Reproduce all the entries exactly.

*** THE DATA Section Begins ***
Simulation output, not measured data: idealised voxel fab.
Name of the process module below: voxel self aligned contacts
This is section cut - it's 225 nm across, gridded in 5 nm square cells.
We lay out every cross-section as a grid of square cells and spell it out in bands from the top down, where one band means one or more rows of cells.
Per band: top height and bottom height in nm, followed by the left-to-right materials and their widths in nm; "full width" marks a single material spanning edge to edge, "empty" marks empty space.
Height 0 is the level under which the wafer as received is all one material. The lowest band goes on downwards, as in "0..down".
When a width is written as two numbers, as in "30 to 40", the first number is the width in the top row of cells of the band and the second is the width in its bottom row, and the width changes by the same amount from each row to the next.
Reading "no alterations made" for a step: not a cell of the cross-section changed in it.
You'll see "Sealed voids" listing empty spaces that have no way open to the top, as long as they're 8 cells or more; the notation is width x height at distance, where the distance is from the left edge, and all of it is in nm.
*** THE DATA Section Ends ***

▶ [EXERCISE OUTPUT]
Simulation output, not measured data: idealised voxel fab.
Name of the process module below: voxel self aligned contacts
This is section cut - it's 225 nm across, gridded in 5 nm square cells.
We lay out every cross-section as a grid of square cells and spell it out in bands from the top down, where one band means one or more rows of cells.
Per band: top height and bottom height in nm, followed by the left-to-right materials and their widths in nm; "full width" marks a single material spanning edge to edge, "empty" marks empty space.
Height 0 is the level under which the wafer as received is all one material. The lowest band goes on downwards, as in "0..down".
When a width is written as two numbers, as in "30 to 40", the first number is the width in the top row of cells of the band and the second is the width in its bottom row, and the width changes by the same amount from each row to the next.
Reading "no alterations made" for a step: not a cell of the cross-section changed in it.
You'll see "Sealed voids" listing empty spaces that have no way open to the top, as long as they're 8 cells or more; the notation is width x height at distance, where the distance is from the left edge, and all of it is in nm.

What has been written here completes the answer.